— GIVEN DATA —
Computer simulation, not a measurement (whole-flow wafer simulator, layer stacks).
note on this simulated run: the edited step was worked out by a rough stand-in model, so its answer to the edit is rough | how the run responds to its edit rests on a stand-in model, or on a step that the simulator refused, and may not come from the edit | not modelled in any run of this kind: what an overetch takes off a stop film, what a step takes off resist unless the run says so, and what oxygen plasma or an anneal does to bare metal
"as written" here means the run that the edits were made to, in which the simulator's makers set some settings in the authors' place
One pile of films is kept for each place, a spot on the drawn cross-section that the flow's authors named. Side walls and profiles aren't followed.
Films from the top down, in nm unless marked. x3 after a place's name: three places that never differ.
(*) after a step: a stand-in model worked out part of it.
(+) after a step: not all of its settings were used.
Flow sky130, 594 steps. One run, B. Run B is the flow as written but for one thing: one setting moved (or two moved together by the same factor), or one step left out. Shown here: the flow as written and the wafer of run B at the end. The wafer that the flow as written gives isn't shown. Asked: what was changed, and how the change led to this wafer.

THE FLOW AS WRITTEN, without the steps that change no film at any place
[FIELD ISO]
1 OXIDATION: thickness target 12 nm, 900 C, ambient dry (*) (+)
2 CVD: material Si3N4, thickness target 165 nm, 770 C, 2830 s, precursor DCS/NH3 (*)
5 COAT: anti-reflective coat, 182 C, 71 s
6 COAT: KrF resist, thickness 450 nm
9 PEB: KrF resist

— ACTION ITEM —
From the opening line of the data above through the line holding "One pile of", give every line again exactly as it stands.

— RESPONSE —
Computer simulation, not a measurement (whole-flow wafer simulator, layer stacks).
note on this simulated run: the edited step was worked out by a rough stand-in model, so its answer to the edit is rough | how the run responds to its edit rests on a stand-in model, or on a step that the simulator refused, and may not come from the edit | not modelled in any run of this kind: what an overetch takes off a stop film, what a step takes off resist unless the run says so, and what oxygen plasma or an anneal does to bare metal
"as written" here means the run that the edits were made to, in which the simulator's makers set some settings in the authors' place
One pile of films is kept for each place, a spot on the drawn cross-section that the flow's authors named. Side walls and profiles aren't followed.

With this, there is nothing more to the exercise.